Information given →
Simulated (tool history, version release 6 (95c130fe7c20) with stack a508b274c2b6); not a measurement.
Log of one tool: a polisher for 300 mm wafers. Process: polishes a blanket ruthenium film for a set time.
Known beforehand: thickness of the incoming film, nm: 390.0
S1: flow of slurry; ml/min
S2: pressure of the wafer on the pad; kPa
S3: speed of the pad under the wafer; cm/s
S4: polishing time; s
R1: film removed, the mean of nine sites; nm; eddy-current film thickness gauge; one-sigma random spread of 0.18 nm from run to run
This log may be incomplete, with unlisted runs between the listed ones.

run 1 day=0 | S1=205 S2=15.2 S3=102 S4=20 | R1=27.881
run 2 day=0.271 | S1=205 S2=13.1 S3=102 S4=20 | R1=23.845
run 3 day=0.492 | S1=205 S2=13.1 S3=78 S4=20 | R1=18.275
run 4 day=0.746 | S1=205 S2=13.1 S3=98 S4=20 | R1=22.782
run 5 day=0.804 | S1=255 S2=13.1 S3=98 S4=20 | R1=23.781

Action item → Each line between the start of the listing above and the line containing "run 4 day=0.746", with both ends counted, is to be set down unchanged.

Response →
Simulated (tool history, version release 6 (95c130fe7c20) with stack a508b274c2b6); not a measurement.
Log of one tool: a polisher for 300 mm wafers. Process: polishes a blanket ruthenium film for a set time.
Known beforehand: thickness of the incoming film, nm: 390.0
S1: flow of slurry; ml/min
S2: pressure of the wafer on the pad; kPa
S3: speed of the pad under the wafer; cm/s
S4: polishing time; s
R1: film removed, the mean of nine sites; nm; eddy-current film thickness gauge; one-sigma random spread of 0.18 nm from run to run
This log may be incomplete, with unlisted runs between the listed ones.

run 1 day=0 | S1=205 S2=15.2 S3=102 S4=20 | R1=27.881
run 2 day=0.271 | S1=205 S2=13.1 S3=102 S4=20 | R1=23.845
run 3 day=0.492 | S1=205 S2=13.1 S3=78 S4=20 | R1=18.275
run 4 day=0.746 | S1=205 S2=13.1 S3=98 S4=20 | R1=22.782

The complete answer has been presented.